# Brief:
Could each entry be returned exactly as it appears?

Content starts
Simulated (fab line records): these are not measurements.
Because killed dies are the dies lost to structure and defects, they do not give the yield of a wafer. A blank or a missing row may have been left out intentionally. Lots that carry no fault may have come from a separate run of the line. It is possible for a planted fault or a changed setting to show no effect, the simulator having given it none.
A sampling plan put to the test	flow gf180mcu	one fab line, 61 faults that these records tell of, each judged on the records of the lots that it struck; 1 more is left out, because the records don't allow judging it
Content ends

# Worked solution:
Simulated (fab line records): these are not measurements.
Because killed dies are the dies lost to structure and defects, they do not give the yield of a wafer. A blank or a missing row may have been left out intentionally. Lots that carry no fault may have come from a separate run of the line. It is possible for a planted fault or a changed setting to show no effect, the simulator having given it none.
A sampling plan put to the test	flow gf180mcu	one fab line, 61 faults that these records tell of, each judged on the records of the lots that it struck; 1 more is left out, because the records don't allow judging it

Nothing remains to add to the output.